◆ ◆ ◆ ◆
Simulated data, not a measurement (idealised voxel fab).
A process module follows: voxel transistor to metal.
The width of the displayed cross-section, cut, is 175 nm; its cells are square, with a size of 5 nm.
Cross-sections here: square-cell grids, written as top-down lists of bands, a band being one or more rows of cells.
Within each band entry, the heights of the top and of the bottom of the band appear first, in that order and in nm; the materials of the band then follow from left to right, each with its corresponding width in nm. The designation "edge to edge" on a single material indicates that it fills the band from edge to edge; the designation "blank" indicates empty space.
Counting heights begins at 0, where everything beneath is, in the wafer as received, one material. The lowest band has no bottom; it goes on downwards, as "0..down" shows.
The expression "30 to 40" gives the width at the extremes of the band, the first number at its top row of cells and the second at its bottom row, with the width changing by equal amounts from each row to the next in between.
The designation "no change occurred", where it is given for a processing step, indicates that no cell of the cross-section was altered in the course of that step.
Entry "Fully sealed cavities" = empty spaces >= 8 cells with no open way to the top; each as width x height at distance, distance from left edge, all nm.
◆ ◆ ◆ ◆

▶ _Task item_:
Starting with the first entry and ending with the last, give all of them again unchanged.

▶ _Your response_:
Simulated data, not a measurement (idealised voxel fab).
A process module follows: voxel transistor to metal.
The width of the displayed cross-section, cut, is 175 nm; its cells are square, with a size of 5 nm.
Cross-sections here: square-cell grids, written as top-down lists of bands, a band being one or more rows of cells.
Within each band entry, the heights of the top and of the bottom of the band appear first, in that order and in nm; the materials of the band then follow from left to right, each with its corresponding width in nm. The designation "edge to edge" on a single material indicates that it fills the band from edge to edge; the designation "blank" indicates empty space.
Counting heights begins at 0, where everything beneath is, in the wafer as received, one material. The lowest band has no bottom; it goes on downwards, as "0..down" shows.
The expression "30 to 40" gives the width at the extremes of the band, the first number at its top row of cells and the second at its bottom row, with the width changing by equal amounts from each row to the next in between.
The designation "no change occurred", where it is given for a processing step, indicates that no cell of the cross-section was altered in the course of that step.
Entry "Fully sealed cavities" = empty spaces >= 8 cells with no open way to the top; each as width x height at distance, distance from left edge, all nm.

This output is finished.